> **Action item**
Repeat all entries below exactly as shown.

> **Records shown**
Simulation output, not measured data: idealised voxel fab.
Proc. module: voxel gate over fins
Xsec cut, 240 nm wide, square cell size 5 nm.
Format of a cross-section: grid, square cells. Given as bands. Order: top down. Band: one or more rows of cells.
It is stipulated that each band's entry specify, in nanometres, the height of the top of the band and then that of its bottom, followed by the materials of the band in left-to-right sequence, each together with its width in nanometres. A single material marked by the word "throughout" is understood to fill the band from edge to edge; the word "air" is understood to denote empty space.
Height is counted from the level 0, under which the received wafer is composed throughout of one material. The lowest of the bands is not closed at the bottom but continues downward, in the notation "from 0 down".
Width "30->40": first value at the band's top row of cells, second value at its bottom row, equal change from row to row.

> **Exercise response**
Simulation output, not measured data: idealised voxel fab.
Proc. module: voxel gate over fins
Xsec cut, 240 nm wide, square cell size 5 nm.
Format of a cross-section: grid, square cells. Given as bands. Order: top down. Band: one or more rows of cells.
It is stipulated that each band's entry specify, in nanometres, the height of the top of the band and then that of its bottom, followed by the materials of the band in left-to-right sequence, each together with its width in nanometres. A single material marked by the word "throughout" is understood to fill the band from edge to edge; the word "air" is understood to denote empty space.
Height is counted from the level 0, under which the received wafer is composed throughout of one material. The lowest of the bands is not closed at the bottom but continues downward, in the notation "from 0 down".
Width "30->40": first value at the band's top row of cells, second value at its bottom row, equal change from row to row.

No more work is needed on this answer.